WORK ORDER.
Reproduce exactly, and only, the lines running from the start of the entries below to the line containing "The wafer is".

DATA.
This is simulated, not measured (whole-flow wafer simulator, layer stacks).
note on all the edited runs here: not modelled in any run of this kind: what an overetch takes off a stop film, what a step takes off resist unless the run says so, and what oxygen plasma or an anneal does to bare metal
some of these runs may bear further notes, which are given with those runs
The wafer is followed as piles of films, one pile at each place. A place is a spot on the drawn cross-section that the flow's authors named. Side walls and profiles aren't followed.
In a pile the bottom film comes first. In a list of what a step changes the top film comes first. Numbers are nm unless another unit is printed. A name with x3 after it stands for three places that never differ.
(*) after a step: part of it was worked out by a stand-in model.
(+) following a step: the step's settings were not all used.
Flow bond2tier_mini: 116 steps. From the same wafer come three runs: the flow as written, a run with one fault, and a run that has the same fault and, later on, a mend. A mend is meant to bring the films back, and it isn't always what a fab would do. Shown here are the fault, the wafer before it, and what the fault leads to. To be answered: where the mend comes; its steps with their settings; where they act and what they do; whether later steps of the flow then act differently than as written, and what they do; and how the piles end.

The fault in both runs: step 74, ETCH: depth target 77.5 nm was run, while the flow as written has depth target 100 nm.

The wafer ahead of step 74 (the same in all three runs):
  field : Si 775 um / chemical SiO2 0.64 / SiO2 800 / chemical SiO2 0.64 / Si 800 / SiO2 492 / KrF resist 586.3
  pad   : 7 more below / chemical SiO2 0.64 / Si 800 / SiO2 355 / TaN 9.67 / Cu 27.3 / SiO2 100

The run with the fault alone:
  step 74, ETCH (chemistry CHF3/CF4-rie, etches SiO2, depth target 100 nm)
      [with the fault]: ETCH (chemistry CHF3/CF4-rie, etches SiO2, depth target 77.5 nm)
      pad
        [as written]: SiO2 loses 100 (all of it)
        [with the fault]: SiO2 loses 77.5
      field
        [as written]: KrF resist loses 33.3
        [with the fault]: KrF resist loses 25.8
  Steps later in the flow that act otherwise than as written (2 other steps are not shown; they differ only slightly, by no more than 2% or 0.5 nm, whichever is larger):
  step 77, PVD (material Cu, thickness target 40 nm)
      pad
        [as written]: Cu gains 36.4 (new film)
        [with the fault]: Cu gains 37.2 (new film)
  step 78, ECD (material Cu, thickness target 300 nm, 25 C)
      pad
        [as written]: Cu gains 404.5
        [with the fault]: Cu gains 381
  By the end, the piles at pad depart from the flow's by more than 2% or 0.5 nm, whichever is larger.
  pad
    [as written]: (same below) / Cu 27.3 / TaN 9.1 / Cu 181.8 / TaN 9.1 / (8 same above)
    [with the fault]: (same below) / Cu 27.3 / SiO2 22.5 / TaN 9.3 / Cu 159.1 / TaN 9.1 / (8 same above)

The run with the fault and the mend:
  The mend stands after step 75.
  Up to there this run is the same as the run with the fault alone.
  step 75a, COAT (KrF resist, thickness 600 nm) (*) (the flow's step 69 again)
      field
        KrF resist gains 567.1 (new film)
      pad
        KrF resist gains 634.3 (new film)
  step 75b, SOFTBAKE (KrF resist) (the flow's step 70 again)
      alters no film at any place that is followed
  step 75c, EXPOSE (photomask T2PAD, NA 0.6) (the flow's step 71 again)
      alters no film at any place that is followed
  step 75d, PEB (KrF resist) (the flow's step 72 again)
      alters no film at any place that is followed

EXERCISE RESPONSE.
This is simulated, not measured (whole-flow wafer simulator, layer stacks).
note on all the edited runs here: not modelled in any run of this kind: what an overetch takes off a stop film, what a step takes off resist unless the run says so, and what oxygen plasma or an anneal does to bare metal
some of these runs may bear further notes, which are given with those runs
The wafer is followed as piles of films, one pile at each place. A place is a spot on the drawn cross-section that the flow's authors named. Side walls and profiles aren't followed.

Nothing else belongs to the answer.